**Exercise**
Only one stretch of the records below should be repeated. It starts with the line containing "3 op PATTERN" and goes on through the line containing "closed voids: none", exactly as written.

**Dataset**
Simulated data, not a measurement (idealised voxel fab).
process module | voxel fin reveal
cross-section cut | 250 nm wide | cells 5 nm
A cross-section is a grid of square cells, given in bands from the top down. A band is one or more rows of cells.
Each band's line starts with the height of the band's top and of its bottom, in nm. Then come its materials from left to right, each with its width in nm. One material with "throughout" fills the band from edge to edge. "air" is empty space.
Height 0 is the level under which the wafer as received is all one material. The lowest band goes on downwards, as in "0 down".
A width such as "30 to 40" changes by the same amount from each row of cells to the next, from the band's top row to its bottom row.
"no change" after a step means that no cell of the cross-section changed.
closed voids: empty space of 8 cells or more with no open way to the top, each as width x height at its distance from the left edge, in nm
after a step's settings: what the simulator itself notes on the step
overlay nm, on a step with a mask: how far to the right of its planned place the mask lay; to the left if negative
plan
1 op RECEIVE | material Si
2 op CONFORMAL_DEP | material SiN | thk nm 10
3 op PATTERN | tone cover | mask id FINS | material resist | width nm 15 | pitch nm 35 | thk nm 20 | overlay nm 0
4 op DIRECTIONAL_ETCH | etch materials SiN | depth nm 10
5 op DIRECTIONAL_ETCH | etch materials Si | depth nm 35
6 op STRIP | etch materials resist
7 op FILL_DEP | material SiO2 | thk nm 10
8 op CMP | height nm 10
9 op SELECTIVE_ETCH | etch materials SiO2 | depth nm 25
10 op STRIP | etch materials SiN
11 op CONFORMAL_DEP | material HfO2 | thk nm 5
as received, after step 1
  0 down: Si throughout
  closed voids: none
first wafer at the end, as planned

**Exercise response**
3 op PATTERN | tone cover | mask id FINS | material resist | width nm 15 | pitch nm 35 | thk nm 20 | overlay nm 0
4 op DIRECTIONAL_ETCH | etch materials SiN | depth nm 10
5 op DIRECTIONAL_ETCH | etch materials Si | depth nm 35
6 op STRIP | etch materials resist
7 op FILL_DEP | material SiO2 | thk nm 10
8 op CMP | height nm 10
9 op SELECTIVE_ETCH | etch materials SiO2 | depth nm 25
10 op STRIP | etch materials SiN
11 op CONFORMAL_DEP | material HfO2 | thk nm 5
as received, after step 1
  0 down: Si throughout
  closed voids: none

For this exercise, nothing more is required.